Listed records:
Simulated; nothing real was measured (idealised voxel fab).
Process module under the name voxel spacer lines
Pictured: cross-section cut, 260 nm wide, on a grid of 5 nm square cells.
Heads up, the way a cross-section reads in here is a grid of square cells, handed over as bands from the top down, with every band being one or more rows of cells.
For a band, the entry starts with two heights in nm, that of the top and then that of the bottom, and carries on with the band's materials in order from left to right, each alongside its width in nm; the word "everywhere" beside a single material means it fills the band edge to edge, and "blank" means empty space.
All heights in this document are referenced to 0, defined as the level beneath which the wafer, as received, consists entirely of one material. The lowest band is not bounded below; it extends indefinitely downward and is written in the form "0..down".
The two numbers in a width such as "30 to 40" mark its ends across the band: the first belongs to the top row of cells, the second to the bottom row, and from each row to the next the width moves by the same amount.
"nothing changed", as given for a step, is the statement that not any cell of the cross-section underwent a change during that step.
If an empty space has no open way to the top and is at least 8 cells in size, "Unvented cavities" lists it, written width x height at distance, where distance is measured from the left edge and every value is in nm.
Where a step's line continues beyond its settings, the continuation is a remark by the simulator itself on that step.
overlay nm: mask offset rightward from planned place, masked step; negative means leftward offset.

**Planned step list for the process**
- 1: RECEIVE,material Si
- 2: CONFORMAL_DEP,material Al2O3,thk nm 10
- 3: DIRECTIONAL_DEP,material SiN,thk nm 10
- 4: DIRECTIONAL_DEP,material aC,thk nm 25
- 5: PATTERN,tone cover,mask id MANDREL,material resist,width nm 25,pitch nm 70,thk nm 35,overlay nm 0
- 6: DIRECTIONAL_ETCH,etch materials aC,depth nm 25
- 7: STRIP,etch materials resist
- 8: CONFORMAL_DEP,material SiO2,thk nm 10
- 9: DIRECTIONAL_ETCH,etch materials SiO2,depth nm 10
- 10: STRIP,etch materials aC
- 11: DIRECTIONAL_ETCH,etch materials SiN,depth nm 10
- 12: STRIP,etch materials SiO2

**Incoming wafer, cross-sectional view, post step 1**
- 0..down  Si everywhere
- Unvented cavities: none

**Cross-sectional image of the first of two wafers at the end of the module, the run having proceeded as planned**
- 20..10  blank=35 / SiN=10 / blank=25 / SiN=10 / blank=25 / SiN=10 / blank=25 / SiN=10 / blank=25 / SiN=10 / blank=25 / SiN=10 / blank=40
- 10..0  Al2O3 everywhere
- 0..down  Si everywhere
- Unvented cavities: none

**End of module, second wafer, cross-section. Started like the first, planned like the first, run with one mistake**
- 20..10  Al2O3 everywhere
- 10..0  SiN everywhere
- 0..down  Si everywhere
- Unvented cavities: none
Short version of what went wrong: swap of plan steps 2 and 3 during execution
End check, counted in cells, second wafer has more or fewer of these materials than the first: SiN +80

Activity: Of the entries above, repeat exactly the lines from the line with "- 3: DIRECTIONAL_DEP,material SiN,thk nm 10" through the line with "proceeded as planned**", both of them included.

Your response:
- 3: DIRECTIONAL_DEP,material SiN,thk nm 10
- 4: DIRECTIONAL_DEP,material aC,thk nm 25
- 5: PATTERN,tone cover,mask id MANDREL,material resist,width nm 25,pitch nm 70,thk nm 35,overlay nm 0
- 6: DIRECTIONAL_ETCH,etch materials aC,depth nm 25
- 7: STRIP,etch materials resist
- 8: CONFORMAL_DEP,material SiO2,thk nm 10
- 9: DIRECTIONAL_ETCH,etch materials SiO2,depth nm 10
- 10: STRIP,etch materials aC
- 11: DIRECTIONAL_ETCH,etch materials SiN,depth nm 10
- 12: STRIP,etch materials SiO2

**Incoming wafer, cross-sectional view, post step 1**
- 0..down  Si everywhere
- Unvented cavities: none

**Cross-sectional image of the first of two wafers at the end of the module, the run having proceeded as planned**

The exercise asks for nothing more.